- [Required action] Give back the material that follows, identical in every line.

- [The data]
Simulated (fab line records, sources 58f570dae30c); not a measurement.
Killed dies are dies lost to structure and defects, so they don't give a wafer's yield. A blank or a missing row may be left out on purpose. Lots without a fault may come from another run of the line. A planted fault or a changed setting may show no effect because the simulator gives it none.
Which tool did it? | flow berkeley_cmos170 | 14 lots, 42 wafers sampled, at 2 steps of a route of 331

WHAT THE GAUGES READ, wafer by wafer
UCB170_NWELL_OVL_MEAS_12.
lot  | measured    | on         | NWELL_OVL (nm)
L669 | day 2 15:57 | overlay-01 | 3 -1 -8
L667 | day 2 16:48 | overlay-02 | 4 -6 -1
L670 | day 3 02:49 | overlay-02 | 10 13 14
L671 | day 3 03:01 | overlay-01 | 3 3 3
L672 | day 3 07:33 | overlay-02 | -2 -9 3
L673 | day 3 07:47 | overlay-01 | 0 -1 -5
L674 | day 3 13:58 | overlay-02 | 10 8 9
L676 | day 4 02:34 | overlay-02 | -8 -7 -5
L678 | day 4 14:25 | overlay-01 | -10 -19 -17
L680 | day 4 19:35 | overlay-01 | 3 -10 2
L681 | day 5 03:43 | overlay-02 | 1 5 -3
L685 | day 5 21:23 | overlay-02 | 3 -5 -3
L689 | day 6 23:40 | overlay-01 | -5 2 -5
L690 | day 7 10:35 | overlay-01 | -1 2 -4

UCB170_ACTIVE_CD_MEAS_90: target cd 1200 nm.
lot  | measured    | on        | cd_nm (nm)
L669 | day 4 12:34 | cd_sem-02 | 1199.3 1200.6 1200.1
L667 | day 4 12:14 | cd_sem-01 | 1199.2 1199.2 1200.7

- [Worked solution]
Simulated (fab line records, sources 58f570dae30c); not a measurement.
Killed dies are dies lost to structure and defects, so they don't give a wafer's yield. A blank or a missing row may be left out on purpose. Lots without a fault may come from another run of the line. A planted fault or a changed setting may show no effect because the simulator gives it none.
Which tool did it? | flow berkeley_cmos170 | 14 lots, 42 wafers sampled, at 2 steps of a route of 331

WHAT THE GAUGES READ, wafer by wafer
UCB170_NWELL_OVL_MEAS_12.
lot  | measured    | on         | NWELL_OVL (nm)
L669 | day 2 15:57 | overlay-01 | 3 -1 -8
L667 | day 2 16:48 | overlay-02 | 4 -6 -1
L670 | day 3 02:49 | overlay-02 | 10 13 14
L671 | day 3 03:01 | overlay-01 | 3 3 3
L672 | day 3 07:33 | overlay-02 | -2 -9 3
L673 | day 3 07:47 | overlay-01 | 0 -1 -5
L674 | day 3 13:58 | overlay-02 | 10 8 9
L676 | day 4 02:34 | overlay-02 | -8 -7 -5
L678 | day 4 14:25 | overlay-01 | -10 -19 -17
L680 | day 4 19:35 | overlay-01 | 3 -10 2
L681 | day 5 03:43 | overlay-02 | 1 5 -3
L685 | day 5 21:23 | overlay-02 | 3 -5 -3
L689 | day 6 23:40 | overlay-01 | -5 2 -5
L690 | day 7 10:35 | overlay-01 | -1 2 -4

UCB170_ACTIVE_CD_MEAS_90: target cd 1200 nm.
lot  | measured    | on        | cd_nm (nm)
L669 | day 4 12:34 | cd_sem-02 | 1199.3 1200.6 1200.1
L667 | day 4 12:14 | cd_sem-01 | 1199.2 1199.2 1200.7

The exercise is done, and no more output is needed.